| Action item |
Word for word, retype each record shown below.

[Given information Boundary: Start]
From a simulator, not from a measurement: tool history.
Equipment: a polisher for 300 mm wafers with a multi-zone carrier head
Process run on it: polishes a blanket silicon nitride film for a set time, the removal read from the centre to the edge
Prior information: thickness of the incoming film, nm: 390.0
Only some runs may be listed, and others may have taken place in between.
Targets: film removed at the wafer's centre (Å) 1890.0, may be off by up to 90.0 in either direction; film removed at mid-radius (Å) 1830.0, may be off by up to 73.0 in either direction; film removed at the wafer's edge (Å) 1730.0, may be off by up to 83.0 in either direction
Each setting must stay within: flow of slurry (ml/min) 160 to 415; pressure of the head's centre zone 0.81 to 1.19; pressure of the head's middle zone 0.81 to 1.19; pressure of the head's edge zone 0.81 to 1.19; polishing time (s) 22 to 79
[Given information Boundary: End]

| Solution |
From a simulator, not from a measurement: tool history.
Equipment: a polisher for 300 mm wafers with a multi-zone carrier head
Process run on it: polishes a blanket silicon nitride film for a set time, the removal read from the centre to the edge
Prior information: thickness of the incoming film, nm: 390.0
Only some runs may be listed, and others may have taken place in between.
Targets: film removed at the wafer's centre (Å) 1890.0, may be off by up to 90.0 in either direction; film removed at mid-radius (Å) 1830.0, may be off by up to 73.0 in either direction; film removed at the wafer's edge (Å) 1730.0, may be off by up to 83.0 in either direction
Each setting must stay within: flow of slurry (ml/min) 160 to 415; pressure of the head's centre zone 0.81 to 1.19; pressure of the head's middle zone 0.81 to 1.19; pressure of the head's edge zone 0.81 to 1.19; polishing time (s) 22 to 79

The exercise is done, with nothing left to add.